## ASSIGNED TASK
Output all of the records again, exactly as written.

------------------------------
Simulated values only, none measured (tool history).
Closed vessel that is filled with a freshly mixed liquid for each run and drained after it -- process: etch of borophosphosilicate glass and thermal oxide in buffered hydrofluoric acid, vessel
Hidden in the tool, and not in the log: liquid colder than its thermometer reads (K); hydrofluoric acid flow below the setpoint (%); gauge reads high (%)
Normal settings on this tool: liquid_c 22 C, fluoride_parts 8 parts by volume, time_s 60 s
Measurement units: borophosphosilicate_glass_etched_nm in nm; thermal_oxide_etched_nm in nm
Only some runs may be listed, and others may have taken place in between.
------------------------------

## REPLY
Simulated values only, none measured (tool history).
Closed vessel that is filled with a freshly mixed liquid for each run and drained after it -- process: etch of borophosphosilicate glass and thermal oxide in buffered hydrofluoric acid, vessel
Hidden in the tool, and not in the log: liquid colder than its thermometer reads (K); hydrofluoric acid flow below the setpoint (%); gauge reads high (%)
Normal settings on this tool: liquid_c 22 C, fluoride_parts 8 parts by volume, time_s 60 s
Measurement units: borophosphosilicate_glass_etched_nm in nm; thermal_oxide_etched_nm in nm
Only some runs may be listed, and others may have taken place in between.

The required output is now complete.